### BRIEF
Would you reproduce the entries exactly, including every line?

** Opening MATERIAL SUPPLIED block **
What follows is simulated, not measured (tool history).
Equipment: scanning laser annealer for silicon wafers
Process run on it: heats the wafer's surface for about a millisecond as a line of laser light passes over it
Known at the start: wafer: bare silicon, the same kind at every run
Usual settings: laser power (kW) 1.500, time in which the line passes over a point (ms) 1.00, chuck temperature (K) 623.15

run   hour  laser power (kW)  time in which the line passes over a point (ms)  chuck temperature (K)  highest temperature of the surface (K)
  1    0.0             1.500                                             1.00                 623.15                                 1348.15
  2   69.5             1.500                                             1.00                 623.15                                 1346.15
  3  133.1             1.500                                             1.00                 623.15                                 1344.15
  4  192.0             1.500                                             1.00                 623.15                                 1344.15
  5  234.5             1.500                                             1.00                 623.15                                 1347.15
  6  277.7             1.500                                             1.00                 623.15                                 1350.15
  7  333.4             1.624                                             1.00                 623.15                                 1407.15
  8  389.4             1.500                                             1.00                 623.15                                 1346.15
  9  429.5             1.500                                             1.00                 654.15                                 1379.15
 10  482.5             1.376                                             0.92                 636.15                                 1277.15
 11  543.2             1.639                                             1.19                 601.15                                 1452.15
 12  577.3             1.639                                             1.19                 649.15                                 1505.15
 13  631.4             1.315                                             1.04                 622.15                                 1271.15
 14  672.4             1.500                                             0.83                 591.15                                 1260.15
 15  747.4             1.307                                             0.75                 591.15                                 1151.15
** Closing MATERIAL SUPPLIED block **

### ANSWER SECTION
What follows is simulated, not measured (tool history).
Equipment: scanning laser annealer for silicon wafers
Process run on it: heats the wafer's surface for about a millisecond as a line of laser light passes over it
Known at the start: wafer: bare silicon, the same kind at every run
Usual settings: laser power (kW) 1.500, time in which the line passes over a point (ms) 1.00, chuck temperature (K) 623.15

run   hour  laser power (kW)  time in which the line passes over a point (ms)  chuck temperature (K)  highest temperature of the surface (K)
  1    0.0             1.500                                             1.00                 623.15                                 1348.15
  2   69.5             1.500                                             1.00                 623.15                                 1346.15
  3  133.1             1.500                                             1.00                 623.15                                 1344.15
  4  192.0             1.500                                             1.00                 623.15                                 1344.15
  5  234.5             1.500                                             1.00                 623.15                                 1347.15
  6  277.7             1.500                                             1.00                 623.15                                 1350.15
  7  333.4             1.624                                             1.00                 623.15                                 1407.15
  8  389.4             1.500                                             1.00                 623.15                                 1346.15
  9  429.5             1.500                                             1.00                 654.15                                 1379.15
 10  482.5             1.376                                             0.92                 636.15                                 1277.15
 11  543.2             1.639                                             1.19                 601.15                                 1452.15
 12  577.3             1.639                                             1.19                 649.15                                 1505.15
 13  631.4             1.315                                             1.04                 622.15                                 1271.15
 14  672.4             1.500                                             0.83                 591.15                                 1260.15
 15  747.4             1.307                                             0.75                 591.15                                 1151.15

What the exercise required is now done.